ACTION ITEM: Repeat, line for line, the entries below from the first line to the line containing "LLLLLLLLLLLLHHLL", counting both ends.

DATA PROVIDED:
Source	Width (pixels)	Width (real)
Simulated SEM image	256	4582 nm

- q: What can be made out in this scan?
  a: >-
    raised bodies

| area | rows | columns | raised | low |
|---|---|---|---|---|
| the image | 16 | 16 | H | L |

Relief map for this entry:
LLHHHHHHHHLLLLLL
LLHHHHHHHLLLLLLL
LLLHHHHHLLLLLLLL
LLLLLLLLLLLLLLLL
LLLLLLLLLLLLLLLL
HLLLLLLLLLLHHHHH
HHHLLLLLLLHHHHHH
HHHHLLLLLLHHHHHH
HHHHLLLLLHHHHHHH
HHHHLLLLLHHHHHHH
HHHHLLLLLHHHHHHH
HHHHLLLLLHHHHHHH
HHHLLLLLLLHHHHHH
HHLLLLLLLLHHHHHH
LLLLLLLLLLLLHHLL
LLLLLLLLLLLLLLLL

YOUR RESPONSE:
Source	Width (pixels)	Width (real)
Simulated SEM image	256	4582 nm

- q: What can be made out in this scan?
  a: >-
    raised bodies

| area | rows | columns | raised | low |
|---|---|---|---|---|
| the image | 16 | 16 | H | L |

Relief map for this entry:
LLHHHHHHHHLLLLLL
LLHHHHHHHLLLLLLL
LLLHHHHHLLLLLLLL
LLLLLLLLLLLLLLLL
LLLLLLLLLLLLLLLL
HLLLLLLLLLLHHHHH
HHHLLLLLLLHHHHHH
HHHHLLLLLLHHHHHH
HHHHLLLLLHHHHHHH
HHHHLLLLLHHHHHHH
HHHHLLLLLHHHHHHH
HHHHLLLLLHHHHHHH
HHHLLLLLLLHHHHHH
HHLLLLLLLLHHHHHH
LLLLLLLLLLLLHHLL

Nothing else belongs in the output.